--- Record set ---
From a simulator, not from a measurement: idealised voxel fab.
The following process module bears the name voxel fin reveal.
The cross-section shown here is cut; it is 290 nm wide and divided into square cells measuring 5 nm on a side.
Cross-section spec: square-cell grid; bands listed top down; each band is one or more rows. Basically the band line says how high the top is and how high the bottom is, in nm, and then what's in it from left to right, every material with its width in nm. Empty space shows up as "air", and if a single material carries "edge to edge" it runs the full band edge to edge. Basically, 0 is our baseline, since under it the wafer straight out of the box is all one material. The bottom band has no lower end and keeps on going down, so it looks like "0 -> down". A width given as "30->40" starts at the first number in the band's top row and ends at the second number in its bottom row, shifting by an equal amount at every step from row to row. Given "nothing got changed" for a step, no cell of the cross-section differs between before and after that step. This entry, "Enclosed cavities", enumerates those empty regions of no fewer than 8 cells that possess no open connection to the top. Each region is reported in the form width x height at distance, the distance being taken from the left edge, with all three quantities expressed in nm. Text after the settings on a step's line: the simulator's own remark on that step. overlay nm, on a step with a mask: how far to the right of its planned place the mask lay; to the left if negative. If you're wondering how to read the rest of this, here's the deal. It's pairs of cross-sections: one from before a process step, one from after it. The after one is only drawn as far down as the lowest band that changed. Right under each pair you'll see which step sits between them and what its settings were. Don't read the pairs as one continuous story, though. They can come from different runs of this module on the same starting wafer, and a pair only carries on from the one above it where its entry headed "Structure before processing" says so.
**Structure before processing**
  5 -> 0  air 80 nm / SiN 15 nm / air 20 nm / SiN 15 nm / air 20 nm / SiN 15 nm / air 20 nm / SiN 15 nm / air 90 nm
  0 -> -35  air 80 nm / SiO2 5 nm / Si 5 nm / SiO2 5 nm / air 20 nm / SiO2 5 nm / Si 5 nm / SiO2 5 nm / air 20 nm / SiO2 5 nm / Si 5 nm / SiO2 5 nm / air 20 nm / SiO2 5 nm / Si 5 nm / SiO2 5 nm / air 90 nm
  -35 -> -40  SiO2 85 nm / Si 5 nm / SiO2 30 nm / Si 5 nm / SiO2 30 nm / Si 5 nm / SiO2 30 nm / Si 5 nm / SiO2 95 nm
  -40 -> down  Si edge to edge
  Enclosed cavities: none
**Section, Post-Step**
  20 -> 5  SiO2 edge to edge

--- Work task ---
The entries above hold the needed span. Transcribe exactly the lines from the one with "The following process" to the one with "The cross-section shown", both included.

--- Exercise response ---
The following process module bears the name voxel fin reveal.
The cross-section shown here is cut; it is 290 nm wide and divided into square cells measuring 5 nm on a side.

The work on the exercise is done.